■ Requirement:
From the line with "A cross-section is" through the line with "Each band's line", repeat the entries verbatim, both end lines included, and add nothing.

==== Data shown ====

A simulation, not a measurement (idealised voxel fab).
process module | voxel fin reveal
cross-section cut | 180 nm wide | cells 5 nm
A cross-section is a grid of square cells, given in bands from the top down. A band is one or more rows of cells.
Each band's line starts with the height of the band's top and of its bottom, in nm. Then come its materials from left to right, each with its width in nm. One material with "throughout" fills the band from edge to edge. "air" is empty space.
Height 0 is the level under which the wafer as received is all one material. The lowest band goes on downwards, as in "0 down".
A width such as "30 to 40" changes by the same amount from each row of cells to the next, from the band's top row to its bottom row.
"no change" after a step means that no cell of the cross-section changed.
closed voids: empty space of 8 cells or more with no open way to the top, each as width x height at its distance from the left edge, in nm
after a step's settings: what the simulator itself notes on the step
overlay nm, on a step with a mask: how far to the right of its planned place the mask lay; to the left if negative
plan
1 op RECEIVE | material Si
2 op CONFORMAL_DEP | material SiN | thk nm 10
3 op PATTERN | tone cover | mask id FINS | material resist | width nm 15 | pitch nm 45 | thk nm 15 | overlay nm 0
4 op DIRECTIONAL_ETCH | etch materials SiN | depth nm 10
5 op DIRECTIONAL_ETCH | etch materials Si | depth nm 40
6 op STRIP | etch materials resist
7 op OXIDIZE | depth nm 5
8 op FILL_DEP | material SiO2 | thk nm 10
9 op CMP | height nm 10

====

■ Exercise result:
A cross-section is a grid of square cells, given in bands from the top down. A band is one or more rows of cells.
Each band's line starts with the height of the band's top and of its bottom, in nm. Then come its materials from left to right, each with its width in nm. One material with "throughout" fills the band from edge to edge. "air" is empty space.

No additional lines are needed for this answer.